■ Given records:

┄┄┄┄┄┄

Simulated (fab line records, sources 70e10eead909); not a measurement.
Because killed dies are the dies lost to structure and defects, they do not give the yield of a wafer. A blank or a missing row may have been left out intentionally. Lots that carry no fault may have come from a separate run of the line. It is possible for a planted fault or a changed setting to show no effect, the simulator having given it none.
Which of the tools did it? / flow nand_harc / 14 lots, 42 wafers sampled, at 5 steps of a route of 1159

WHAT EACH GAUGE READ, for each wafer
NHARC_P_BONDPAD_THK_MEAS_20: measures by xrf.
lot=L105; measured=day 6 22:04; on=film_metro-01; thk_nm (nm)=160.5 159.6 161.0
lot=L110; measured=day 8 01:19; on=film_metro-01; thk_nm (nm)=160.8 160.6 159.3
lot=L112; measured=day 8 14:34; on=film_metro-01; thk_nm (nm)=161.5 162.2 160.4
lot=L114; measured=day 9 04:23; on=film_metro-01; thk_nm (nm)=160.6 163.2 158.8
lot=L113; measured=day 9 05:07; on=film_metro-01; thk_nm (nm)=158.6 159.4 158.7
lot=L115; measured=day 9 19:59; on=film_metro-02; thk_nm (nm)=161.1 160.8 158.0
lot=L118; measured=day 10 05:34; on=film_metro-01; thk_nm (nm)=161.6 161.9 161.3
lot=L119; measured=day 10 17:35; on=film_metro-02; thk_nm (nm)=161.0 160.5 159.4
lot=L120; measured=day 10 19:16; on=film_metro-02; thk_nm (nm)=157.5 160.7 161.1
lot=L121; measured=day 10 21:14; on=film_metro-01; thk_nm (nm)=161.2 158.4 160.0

┄┄┄┄┄┄

■ Activity: The whole listing above should be output again exactly.

■ Exercise output:
Simulated (fab line records, sources 70e10eead909); not a measurement.
Because killed dies are the dies lost to structure and defects, they do not give the yield of a wafer. A blank or a missing row may have been left out intentionally. Lots that carry no fault may have come from a separate run of the line. It is possible for a planted fault or a changed setting to show no effect, the simulator having given it none.
Which of the tools did it? / flow nand_harc / 14 lots, 42 wafers sampled, at 5 steps of a route of 1159

WHAT EACH GAUGE READ, for each wafer
NHARC_P_BONDPAD_THK_MEAS_20: measures by xrf.
lot=L105; measured=day 6 22:04; on=film_metro-01; thk_nm (nm)=160.5 159.6 161.0
lot=L110; measured=day 8 01:19; on=film_metro-01; thk_nm (nm)=160.8 160.6 159.3
lot=L112; measured=day 8 14:34; on=film_metro-01; thk_nm (nm)=161.5 162.2 160.4
lot=L114; measured=day 9 04:23; on=film_metro-01; thk_nm (nm)=160.6 163.2 158.8
lot=L113; measured=day 9 05:07; on=film_metro-01; thk_nm (nm)=158.6 159.4 158.7
lot=L115; measured=day 9 19:59; on=film_metro-02; thk_nm (nm)=161.1 160.8 158.0
lot=L118; measured=day 10 05:34; on=film_metro-01; thk_nm (nm)=161.6 161.9 161.3
lot=L119; measured=day 10 17:35; on=film_metro-02; thk_nm (nm)=161.0 160.5 159.4
lot=L120; measured=day 10 19:16; on=film_metro-02; thk_nm (nm)=157.5 160.7 161.1
lot=L121; measured=day 10 21:14; on=film_metro-01; thk_nm (nm)=161.2 158.4 160.0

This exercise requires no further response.